* _Exercise_
Among the lines below, take the one holding "This is a process", the one holding "after a step's", and all lines between them. Set them down exactly.

* _Extracted information_
___

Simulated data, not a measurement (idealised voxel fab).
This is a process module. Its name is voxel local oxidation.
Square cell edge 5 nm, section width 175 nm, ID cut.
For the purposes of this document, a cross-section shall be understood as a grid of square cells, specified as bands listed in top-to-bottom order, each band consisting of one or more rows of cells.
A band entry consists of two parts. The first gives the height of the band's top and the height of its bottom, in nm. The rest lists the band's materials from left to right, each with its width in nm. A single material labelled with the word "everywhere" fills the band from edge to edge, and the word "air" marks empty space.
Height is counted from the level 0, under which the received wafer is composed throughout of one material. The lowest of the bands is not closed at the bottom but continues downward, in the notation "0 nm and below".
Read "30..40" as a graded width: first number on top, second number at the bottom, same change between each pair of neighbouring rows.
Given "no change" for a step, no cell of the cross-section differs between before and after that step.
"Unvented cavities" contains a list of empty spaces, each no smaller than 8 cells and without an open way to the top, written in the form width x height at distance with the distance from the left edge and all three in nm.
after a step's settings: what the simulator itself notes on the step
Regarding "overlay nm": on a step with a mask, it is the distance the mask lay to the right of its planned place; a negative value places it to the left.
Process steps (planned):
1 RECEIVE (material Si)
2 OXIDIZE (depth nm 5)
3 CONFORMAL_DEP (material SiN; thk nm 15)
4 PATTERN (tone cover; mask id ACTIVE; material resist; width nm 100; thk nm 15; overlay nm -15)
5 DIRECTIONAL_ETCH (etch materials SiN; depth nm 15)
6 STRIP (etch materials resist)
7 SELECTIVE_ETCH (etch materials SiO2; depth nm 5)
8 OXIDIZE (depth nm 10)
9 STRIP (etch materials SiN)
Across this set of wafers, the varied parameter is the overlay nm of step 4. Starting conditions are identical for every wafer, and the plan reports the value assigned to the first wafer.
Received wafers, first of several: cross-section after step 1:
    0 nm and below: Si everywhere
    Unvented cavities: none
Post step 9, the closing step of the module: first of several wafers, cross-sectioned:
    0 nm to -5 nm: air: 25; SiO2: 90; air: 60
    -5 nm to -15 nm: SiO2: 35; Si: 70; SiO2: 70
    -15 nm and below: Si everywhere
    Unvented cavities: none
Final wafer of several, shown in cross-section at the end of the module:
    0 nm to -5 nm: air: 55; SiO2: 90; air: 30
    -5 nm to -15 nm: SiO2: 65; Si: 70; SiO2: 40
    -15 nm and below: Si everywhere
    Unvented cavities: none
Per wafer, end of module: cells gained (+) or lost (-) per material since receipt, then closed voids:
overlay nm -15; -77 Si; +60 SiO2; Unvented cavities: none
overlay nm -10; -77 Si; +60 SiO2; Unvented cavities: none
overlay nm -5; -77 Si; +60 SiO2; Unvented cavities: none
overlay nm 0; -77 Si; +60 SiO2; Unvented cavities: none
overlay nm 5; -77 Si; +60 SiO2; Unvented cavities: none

___

* _Your solution_
This is a process module. Its name is voxel local oxidation.
Square cell edge 5 nm, section width 175 nm, ID cut.
For the purposes of this document, a cross-section shall be understood as a grid of square cells, specified as bands listed in top-to-bottom order, each band consisting of one or more rows of cells.
A band entry consists of two parts. The first gives the height of the band's top and the height of its bottom, in nm. The rest lists the band's materials from left to right, each with its width in nm. A single material labelled with the word "everywhere" fills the band from edge to edge, and the word "air" marks empty space.
Height is counted from the level 0, under which the received wafer is composed throughout of one material. The lowest of the bands is not closed at the bottom but continues downward, in the notation "0 nm and below".
Read "30..40" as a graded width: first number on top, second number at the bottom, same change between each pair of neighbouring rows.
Given "no change" for a step, no cell of the cross-section differs between before and after that step.
"Unvented cavities" contains a list of empty spaces, each no smaller than 8 cells and without an open way to the top, written in the form width x height at distance with the distance from the left edge and all three in nm.
after a step's settings: what the simulator itself notes on the step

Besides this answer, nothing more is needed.